**TASK ITEM**
All of the records listed below should be retyped exactly.

**LISTED RECORDS**
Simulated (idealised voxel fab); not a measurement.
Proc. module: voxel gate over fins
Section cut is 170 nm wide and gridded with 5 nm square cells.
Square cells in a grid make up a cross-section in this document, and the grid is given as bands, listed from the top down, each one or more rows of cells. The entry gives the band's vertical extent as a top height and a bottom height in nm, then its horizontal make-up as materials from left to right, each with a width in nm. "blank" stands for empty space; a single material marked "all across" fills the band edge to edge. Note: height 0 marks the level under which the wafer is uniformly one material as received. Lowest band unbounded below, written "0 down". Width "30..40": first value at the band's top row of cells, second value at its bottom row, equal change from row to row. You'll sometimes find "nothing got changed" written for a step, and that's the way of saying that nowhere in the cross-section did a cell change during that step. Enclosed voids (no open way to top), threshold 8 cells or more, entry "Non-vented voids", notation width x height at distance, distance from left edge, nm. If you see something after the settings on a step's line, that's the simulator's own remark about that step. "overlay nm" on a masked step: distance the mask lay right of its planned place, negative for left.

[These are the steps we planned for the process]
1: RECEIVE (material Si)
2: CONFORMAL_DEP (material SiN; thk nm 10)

**WRITTEN RESPONSE**
Simulated (idealised voxel fab); not a measurement.
Proc. module: voxel gate over fins
Section cut is 170 nm wide and gridded with 5 nm square cells.
Square cells in a grid make up a cross-section in this document, and the grid is given as bands, listed from the top down, each one or more rows of cells. The entry gives the band's vertical extent as a top height and a bottom height in nm, then its horizontal make-up as materials from left to right, each with a width in nm. "blank" stands for empty space; a single material marked "all across" fills the band edge to edge. Note: height 0 marks the level under which the wafer is uniformly one material as received. Lowest band unbounded below, written "0 down". Width "30..40": first value at the band's top row of cells, second value at its bottom row, equal change from row to row. You'll sometimes find "nothing got changed" written for a step, and that's the way of saying that nowhere in the cross-section did a cell change during that step. Enclosed voids (no open way to top), threshold 8 cells or more, entry "Non-vented voids", notation width x height at distance, distance from left edge, nm. If you see something after the settings on a step's line, that's the simulator's own remark about that step. "overlay nm" on a masked step: distance the mask lay right of its planned place, negative for left.

[These are the steps we planned for the process]
1: RECEIVE (material Si)
2: CONFORMAL_DEP (material SiN; thk nm 10)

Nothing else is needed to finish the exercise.